*DATA UNDER STUDY*:
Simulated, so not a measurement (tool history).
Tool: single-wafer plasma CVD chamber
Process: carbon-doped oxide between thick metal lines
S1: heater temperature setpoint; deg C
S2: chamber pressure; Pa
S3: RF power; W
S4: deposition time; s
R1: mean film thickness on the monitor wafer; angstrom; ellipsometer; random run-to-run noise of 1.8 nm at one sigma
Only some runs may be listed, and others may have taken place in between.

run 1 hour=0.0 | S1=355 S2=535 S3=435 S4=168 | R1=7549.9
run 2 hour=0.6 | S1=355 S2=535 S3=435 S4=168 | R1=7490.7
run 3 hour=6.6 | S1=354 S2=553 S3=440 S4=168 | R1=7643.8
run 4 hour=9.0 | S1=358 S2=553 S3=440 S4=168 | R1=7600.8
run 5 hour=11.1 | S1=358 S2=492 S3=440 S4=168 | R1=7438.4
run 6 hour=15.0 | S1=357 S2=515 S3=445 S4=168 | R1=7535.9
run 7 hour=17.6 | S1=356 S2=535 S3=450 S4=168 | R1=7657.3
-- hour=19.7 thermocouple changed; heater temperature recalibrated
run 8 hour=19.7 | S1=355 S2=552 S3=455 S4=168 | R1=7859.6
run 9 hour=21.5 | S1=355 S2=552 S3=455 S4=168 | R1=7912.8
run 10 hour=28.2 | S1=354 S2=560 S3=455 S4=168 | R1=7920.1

*TASK ITEM*:
Could you return the data above exactly as it stands?

*WRITTEN SOLUTION*:
Simulated, so not a measurement (tool history).
Tool: single-wafer plasma CVD chamber
Process: carbon-doped oxide between thick metal lines
S1: heater temperature setpoint; deg C
S2: chamber pressure; Pa
S3: RF power; W
S4: deposition time; s
R1: mean film thickness on the monitor wafer; angstrom; ellipsometer; random run-to-run noise of 1.8 nm at one sigma
Only some runs may be listed, and others may have taken place in between.

run 1 hour=0.0 | S1=355 S2=535 S3=435 S4=168 | R1=7549.9
run 2 hour=0.6 | S1=355 S2=535 S3=435 S4=168 | R1=7490.7
run 3 hour=6.6 | S1=354 S2=553 S3=440 S4=168 | R1=7643.8
run 4 hour=9.0 | S1=358 S2=553 S3=440 S4=168 | R1=7600.8
run 5 hour=11.1 | S1=358 S2=492 S3=440 S4=168 | R1=7438.4
run 6 hour=15.0 | S1=357 S2=515 S3=445 S4=168 | R1=7535.9
run 7 hour=17.6 | S1=356 S2=535 S3=450 S4=168 | R1=7657.3
-- hour=19.7 thermocouple changed; heater temperature recalibrated
run 8 hour=19.7 | S1=355 S2=552 S3=455 S4=168 | R1=7859.6
run 9 hour=21.5 | S1=355 S2=552 S3=455 S4=168 | R1=7912.8
run 10 hour=28.2 | S1=354 S2=560 S3=455 S4=168 | R1=7920.1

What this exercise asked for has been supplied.